##### Data under study

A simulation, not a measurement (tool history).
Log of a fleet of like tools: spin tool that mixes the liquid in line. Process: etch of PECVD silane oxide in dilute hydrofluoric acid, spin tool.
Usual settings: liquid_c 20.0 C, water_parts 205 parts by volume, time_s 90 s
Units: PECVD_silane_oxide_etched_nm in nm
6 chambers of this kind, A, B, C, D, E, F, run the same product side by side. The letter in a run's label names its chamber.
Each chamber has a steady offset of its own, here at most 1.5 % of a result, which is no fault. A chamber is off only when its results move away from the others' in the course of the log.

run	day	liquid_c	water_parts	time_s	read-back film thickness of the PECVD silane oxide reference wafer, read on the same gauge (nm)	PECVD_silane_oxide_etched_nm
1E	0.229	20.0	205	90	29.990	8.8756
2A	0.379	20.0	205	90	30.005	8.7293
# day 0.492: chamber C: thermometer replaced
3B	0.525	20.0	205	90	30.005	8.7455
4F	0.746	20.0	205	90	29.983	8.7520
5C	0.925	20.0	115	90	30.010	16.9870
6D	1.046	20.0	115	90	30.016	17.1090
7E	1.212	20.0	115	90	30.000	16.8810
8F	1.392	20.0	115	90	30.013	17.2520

##########

§ **Work request**: Print the listing above in its entirety, with every line exact.

§ **Result**:
A simulation, not a measurement (tool history).
Log of a fleet of like tools: spin tool that mixes the liquid in line. Process: etch of PECVD silane oxide in dilute hydrofluoric acid, spin tool.
Usual settings: liquid_c 20.0 C, water_parts 205 parts by volume, time_s 90 s
Units: PECVD_silane_oxide_etched_nm in nm
6 chambers of this kind, A, B, C, D, E, F, run the same product side by side. The letter in a run's label names its chamber.
Each chamber has a steady offset of its own, here at most 1.5 % of a result, which is no fault. A chamber is off only when its results move away from the others' in the course of the log.

run	day	liquid_c	water_parts	time_s	read-back film thickness of the PECVD silane oxide reference wafer, read on the same gauge (nm)	PECVD_silane_oxide_etched_nm
1E	0.229	20.0	205	90	29.990	8.8756
2A	0.379	20.0	205	90	30.005	8.7293
# day 0.492: chamber C: thermometer replaced
3B	0.525	20.0	205	90	30.005	8.7455
4F	0.746	20.0	205	90	29.983	8.7520
5C	0.925	20.0	115	90	30.010	16.9870
6D	1.046	20.0	115	90	30.016	17.1090
7E	1.212	20.0	115	90	30.000	16.8810
8F	1.392	20.0	115	90	30.013	17.2520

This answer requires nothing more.